DATA UNDER STUDY
------------------------------------------------
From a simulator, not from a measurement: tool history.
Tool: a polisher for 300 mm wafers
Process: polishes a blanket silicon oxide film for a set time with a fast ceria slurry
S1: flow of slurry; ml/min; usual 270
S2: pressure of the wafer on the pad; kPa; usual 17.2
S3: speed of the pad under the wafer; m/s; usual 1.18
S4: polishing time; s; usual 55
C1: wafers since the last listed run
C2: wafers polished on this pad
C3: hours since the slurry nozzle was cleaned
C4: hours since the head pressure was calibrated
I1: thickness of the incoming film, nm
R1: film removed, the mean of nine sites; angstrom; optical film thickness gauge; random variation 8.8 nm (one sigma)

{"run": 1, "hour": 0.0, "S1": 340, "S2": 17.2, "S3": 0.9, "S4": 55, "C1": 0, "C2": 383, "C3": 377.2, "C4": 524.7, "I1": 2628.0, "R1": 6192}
------------------------------------------------

WORK ORDER
Of the entries above, transcribe exactly those lines that fall between the line containing "S1: flow of slurry; ml/min; usual 270" and the line containing "C4: hours since", together with those two lines.

EXERCISE RESULT
S1: flow of slurry; ml/min; usual 270
S2: pressure of the wafer on the pad; kPa; usual 17.2
S3: speed of the pad under the wafer; m/s; usual 1.18
S4: polishing time; s; usual 55
C1: wafers since the last listed run
C2: wafers polished on this pad
C3: hours since the slurry nozzle was cleaned
C4: hours since the head pressure was calibrated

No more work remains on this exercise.